★ ★ ★ ★

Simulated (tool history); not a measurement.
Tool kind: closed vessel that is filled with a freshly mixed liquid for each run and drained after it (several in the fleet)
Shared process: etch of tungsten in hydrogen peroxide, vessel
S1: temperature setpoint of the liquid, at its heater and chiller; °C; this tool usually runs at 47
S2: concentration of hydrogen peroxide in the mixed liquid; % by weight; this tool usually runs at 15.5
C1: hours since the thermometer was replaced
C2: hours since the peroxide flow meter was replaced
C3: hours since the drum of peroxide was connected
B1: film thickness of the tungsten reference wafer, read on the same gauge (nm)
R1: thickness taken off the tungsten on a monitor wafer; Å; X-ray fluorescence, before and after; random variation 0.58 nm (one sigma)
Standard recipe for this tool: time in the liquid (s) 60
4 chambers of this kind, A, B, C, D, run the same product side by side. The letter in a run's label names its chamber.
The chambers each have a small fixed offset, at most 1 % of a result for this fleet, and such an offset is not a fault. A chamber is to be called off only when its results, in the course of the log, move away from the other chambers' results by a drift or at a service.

★ ★ ★ ★

Above are some lines. Repeat exactly, and only, those from the line that has "B1: film thickness" through the line that has "4 chambers of".

B1: film thickness of the tungsten reference wafer, read on the same gauge (nm)
R1: thickness taken off the tungsten on a monitor wafer; Å; X-ray fluorescence, before and after; random variation 0.58 nm (one sigma)
Standard recipe for this tool: time in the liquid (s) 60
4 chambers of this kind, A, B, C, D, run the same product side by side. The letter in a run's label names its chamber.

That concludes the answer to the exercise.